[GIVEN ENTRIES Boundary: Start]

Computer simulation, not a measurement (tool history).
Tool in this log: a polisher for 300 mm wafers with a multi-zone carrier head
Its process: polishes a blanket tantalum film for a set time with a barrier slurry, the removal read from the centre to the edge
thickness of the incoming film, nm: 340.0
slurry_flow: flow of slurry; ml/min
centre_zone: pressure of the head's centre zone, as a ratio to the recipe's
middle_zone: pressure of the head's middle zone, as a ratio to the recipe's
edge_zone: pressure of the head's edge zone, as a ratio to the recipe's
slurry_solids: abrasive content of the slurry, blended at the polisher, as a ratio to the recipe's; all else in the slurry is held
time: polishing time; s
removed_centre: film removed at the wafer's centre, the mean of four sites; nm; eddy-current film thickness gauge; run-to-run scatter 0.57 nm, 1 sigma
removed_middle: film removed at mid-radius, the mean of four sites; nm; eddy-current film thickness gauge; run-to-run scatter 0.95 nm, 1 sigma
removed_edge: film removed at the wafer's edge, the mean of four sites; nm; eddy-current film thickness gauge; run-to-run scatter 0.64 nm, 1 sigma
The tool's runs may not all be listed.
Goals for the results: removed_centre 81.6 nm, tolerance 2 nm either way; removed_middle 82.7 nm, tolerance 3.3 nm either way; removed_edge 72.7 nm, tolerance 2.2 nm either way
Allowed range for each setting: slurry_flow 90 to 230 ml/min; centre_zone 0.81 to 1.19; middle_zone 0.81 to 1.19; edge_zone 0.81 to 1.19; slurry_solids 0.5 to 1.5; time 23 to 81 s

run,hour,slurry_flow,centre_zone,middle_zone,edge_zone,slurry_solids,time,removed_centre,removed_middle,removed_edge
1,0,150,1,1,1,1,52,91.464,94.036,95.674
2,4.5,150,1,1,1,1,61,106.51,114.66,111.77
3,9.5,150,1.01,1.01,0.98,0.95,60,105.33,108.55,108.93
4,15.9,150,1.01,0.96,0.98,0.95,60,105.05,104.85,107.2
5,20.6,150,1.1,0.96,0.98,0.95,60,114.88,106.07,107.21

[GIVEN ENTRIES Boundary: End]

> [WORK ORDER]:
Please write out, exactly as they appear above, only the lines in the stretch from the line with "Its process: polishes" through the line with "centre_zone: pressure of".

> [EXERCISE OUTPUT]:
Its process: polishes a blanket tantalum film for a set time with a barrier slurry, the removal read from the centre to the edge
thickness of the incoming film, nm: 340.0
slurry_flow: flow of slurry; ml/min
centre_zone: pressure of the head's centre zone, as a ratio to the recipe's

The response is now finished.